§ **Work request**
The lines from the top of the records below through the one containing "the authors' place" are to be transcribed exactly, and nothing else is to be added.

§ **Extracted information**
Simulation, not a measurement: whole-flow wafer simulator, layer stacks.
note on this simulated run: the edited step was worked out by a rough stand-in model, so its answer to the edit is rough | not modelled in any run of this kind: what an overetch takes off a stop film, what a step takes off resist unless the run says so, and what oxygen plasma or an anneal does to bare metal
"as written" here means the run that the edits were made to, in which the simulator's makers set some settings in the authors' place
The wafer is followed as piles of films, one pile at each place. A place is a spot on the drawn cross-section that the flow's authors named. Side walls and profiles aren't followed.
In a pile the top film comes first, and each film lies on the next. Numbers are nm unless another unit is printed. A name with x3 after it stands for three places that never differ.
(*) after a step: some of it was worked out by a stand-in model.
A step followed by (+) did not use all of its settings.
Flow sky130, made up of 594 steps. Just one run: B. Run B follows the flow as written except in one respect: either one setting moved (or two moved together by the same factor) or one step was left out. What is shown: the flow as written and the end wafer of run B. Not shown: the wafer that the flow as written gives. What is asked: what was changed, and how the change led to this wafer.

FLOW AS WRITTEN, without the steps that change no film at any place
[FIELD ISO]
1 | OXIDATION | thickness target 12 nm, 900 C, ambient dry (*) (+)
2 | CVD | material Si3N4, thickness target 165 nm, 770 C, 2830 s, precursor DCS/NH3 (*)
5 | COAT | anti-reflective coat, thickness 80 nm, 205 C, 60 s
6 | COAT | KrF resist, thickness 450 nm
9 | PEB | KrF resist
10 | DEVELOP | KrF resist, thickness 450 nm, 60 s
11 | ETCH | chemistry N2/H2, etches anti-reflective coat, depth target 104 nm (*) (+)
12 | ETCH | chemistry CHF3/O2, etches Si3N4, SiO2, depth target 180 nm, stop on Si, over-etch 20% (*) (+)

§ **Written reply**
Simulation, not a measurement: whole-flow wafer simulator, layer stacks.
note on this simulated run: the edited step was worked out by a rough stand-in model, so its answer to the edit is rough | not modelled in any run of this kind: what an overetch takes off a stop film, what a step takes off resist unless the run says so, and what oxygen plasma or an anneal does to bare metal
"as written" here means the run that the edits were made to, in which the simulator's makers set some settings in the authors' place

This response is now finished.